RECORDS SUPPLIED START

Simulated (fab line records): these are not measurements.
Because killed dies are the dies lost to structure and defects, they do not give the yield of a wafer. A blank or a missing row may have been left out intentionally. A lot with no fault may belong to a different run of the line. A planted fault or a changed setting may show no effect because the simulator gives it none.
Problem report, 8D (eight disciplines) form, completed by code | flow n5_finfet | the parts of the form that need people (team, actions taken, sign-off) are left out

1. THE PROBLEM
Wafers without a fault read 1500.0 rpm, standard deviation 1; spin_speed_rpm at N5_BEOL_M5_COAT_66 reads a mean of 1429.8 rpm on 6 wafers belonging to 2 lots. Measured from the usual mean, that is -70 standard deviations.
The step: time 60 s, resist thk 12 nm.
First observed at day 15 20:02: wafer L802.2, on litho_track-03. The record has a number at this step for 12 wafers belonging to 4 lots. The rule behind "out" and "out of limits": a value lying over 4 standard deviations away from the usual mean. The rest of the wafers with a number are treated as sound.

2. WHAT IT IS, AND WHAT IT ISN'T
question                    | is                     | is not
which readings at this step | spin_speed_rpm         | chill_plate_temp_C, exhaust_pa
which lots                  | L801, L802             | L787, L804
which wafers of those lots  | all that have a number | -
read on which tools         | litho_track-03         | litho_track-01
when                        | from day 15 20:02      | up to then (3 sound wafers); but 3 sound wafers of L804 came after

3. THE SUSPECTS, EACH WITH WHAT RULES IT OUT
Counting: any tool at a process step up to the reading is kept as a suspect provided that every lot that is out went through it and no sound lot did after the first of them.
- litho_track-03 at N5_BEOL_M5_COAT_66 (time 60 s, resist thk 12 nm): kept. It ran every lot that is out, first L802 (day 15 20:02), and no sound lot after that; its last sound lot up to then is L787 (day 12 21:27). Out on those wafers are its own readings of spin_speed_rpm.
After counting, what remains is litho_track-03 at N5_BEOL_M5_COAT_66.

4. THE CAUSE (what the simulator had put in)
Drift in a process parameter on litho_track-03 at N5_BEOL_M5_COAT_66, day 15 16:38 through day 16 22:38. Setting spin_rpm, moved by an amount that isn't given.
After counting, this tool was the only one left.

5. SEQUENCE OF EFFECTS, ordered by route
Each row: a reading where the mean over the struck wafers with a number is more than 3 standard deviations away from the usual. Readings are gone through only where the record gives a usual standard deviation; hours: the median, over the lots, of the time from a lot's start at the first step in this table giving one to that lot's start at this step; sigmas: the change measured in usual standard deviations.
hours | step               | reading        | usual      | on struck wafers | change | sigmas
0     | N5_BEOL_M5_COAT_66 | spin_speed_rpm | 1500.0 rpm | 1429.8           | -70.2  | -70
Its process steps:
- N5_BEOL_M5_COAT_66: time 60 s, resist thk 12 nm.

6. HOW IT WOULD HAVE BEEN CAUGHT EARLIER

RECORDS SUPPLIED END

- ASSIGNMENT:
Only the lines from the beginning of the material above through the line with "Because killed dies" are wanted; extract them exactly.

- TASK RESULT:
Simulated (fab line records): these are not measurements.
Because killed dies are the dies lost to structure and defects, they do not give the yield of a wafer. A blank or a missing row may have been left out intentionally. A lot with no fault may belong to a different run of the line. A planted fault or a changed setting may show no effect because the simulator gives it none.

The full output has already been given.